[Data listing]

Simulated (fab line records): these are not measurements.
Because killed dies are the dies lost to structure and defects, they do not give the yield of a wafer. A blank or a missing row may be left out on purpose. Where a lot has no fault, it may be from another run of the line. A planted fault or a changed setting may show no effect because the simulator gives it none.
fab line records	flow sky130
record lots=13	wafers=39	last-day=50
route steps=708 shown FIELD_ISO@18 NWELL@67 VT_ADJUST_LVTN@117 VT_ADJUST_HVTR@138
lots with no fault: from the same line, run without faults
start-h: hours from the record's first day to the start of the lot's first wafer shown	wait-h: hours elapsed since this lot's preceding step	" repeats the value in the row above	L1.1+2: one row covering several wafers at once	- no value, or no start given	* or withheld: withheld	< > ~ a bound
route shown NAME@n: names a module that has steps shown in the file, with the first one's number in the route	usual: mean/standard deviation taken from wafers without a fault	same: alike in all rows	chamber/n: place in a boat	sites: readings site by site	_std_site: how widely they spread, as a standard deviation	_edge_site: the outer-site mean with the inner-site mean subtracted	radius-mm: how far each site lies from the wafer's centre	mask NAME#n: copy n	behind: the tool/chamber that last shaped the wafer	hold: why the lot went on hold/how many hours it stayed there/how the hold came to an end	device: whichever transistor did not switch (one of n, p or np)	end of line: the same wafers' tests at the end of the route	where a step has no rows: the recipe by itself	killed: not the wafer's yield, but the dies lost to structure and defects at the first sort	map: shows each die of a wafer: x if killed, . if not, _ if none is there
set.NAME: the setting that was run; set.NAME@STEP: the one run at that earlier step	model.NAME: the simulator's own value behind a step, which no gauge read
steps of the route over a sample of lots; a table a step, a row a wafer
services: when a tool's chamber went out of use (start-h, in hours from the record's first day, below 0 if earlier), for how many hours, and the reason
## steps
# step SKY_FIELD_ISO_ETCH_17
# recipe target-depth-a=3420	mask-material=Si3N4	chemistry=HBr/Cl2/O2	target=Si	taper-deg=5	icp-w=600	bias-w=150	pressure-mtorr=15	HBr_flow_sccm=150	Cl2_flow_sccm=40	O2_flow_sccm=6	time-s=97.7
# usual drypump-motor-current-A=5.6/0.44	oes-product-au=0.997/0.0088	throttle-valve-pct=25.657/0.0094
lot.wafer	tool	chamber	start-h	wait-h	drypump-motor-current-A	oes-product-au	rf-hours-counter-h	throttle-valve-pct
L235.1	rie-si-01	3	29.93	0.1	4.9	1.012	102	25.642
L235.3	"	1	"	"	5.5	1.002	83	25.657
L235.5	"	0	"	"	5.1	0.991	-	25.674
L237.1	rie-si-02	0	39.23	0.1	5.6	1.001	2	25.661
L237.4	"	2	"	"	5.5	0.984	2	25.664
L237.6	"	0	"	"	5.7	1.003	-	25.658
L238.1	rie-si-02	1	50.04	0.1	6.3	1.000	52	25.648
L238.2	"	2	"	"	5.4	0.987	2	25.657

[/Data listing]

> Activity
Will you return exactly the lines above from the one with "Because killed dies" down to the one with "route steps=708 shown", counting both as part of the range?

> Expected answer
Because killed dies are the dies lost to structure and defects, they do not give the yield of a wafer. A blank or a missing row may be left out on purpose. Where a lot has no fault, it may be from another run of the line. A planted fault or a changed setting may show no effect because the simulator gives it none.
fab line records	flow sky130
record lots=13	wafers=39	last-day=50
route steps=708 shown FIELD_ISO@18 NWELL@67 VT_ADJUST_LVTN@117 VT_ADJUST_HVTR@138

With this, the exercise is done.